• [Action item]: The lines from the start of the data through the line with "(+) following a" are to be returned verbatim; all later lines are to be omitted.

• [Data to examine]:
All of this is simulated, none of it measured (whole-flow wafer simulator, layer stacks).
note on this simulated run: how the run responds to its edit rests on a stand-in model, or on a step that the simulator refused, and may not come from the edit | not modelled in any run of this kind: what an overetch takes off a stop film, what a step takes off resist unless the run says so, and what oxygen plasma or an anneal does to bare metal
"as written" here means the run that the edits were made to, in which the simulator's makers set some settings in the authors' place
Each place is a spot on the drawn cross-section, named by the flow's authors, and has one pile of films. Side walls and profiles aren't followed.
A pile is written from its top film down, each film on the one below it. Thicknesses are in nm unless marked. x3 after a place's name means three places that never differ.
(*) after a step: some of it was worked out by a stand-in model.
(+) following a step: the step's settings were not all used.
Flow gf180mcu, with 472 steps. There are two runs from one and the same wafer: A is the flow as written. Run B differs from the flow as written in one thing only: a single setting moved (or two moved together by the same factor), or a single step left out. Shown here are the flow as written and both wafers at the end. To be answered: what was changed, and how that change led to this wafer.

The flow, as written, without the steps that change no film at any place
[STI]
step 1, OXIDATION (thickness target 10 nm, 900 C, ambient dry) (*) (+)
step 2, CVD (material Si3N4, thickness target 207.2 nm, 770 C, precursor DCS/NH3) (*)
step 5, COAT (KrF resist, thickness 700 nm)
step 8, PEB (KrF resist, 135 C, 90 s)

• [Task answer]:
All of this is simulated, none of it measured (whole-flow wafer simulator, layer stacks).
note on this simulated run: how the run responds to its edit rests on a stand-in model, or on a step that the simulator refused, and may not come from the edit | not modelled in any run of this kind: what an overetch takes off a stop film, what a step takes off resist unless the run says so, and what oxygen plasma or an anneal does to bare metal
"as written" here means the run that the edits were made to, in which the simulator's makers set some settings in the authors' place
Each place is a spot on the drawn cross-section, named by the flow's authors, and has one pile of films. Side walls and profiles aren't followed.
A pile is written from its top film down, each film on the one below it. Thicknesses are in nm unless marked. x3 after a place's name means three places that never differ.
(*) after a step: some of it was worked out by a stand-in model.
(+) following a step: the step's settings were not all used.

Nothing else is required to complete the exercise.